Assigned task:
Go through the listing below and output exactly the line with "Run 4, hour", the line with "At hour 249.3: gauge calibrated.", and each line between; omit the rest.

• • • • • • •
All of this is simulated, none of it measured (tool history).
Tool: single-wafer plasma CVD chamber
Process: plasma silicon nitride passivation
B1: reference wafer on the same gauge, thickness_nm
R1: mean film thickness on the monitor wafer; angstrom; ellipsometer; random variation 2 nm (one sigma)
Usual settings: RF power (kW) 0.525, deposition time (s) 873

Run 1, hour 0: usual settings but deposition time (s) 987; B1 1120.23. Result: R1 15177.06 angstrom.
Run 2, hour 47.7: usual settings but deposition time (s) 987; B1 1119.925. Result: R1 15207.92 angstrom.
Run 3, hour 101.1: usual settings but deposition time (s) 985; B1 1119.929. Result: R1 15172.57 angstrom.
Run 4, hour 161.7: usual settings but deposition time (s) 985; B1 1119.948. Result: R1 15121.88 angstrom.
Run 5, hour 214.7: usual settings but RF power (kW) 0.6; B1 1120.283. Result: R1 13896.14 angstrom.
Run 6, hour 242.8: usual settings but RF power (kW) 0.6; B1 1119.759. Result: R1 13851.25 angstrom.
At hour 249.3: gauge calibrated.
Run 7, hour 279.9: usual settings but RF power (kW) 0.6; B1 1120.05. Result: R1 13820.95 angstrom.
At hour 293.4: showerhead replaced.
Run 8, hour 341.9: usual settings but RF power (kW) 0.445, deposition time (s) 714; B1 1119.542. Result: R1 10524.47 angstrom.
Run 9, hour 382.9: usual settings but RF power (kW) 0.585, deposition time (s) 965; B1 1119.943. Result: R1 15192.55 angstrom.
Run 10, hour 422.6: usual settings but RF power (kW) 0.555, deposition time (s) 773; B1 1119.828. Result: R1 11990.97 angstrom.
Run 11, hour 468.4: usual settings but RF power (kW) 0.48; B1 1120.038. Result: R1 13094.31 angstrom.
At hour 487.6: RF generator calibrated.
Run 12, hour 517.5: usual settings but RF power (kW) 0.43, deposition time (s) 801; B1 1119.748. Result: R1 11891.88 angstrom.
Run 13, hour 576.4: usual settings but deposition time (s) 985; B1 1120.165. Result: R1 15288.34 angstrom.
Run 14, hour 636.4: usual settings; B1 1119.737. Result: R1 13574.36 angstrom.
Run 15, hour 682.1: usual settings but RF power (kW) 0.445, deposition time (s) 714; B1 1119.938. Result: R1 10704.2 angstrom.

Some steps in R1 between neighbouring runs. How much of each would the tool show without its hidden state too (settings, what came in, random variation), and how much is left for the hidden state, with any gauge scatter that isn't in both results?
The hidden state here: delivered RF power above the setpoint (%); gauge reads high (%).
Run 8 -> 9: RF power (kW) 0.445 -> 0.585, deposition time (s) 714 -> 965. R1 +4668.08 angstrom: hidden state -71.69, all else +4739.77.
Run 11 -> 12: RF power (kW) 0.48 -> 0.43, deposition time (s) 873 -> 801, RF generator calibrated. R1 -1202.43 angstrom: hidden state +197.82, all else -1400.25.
• • • • • • •

Task answer:
Run 4, hour 161.7: usual settings but deposition time (s) 985; B1 1119.948. Result: R1 15121.88 angstrom.
Run 5, hour 214.7: usual settings but RF power (kW) 0.6; B1 1120.283. Result: R1 13896.14 angstrom.
Run 6, hour 242.8: usual settings but RF power (kW) 0.6; B1 1119.759. Result: R1 13851.25 angstrom.
At hour 249.3: gauge calibrated.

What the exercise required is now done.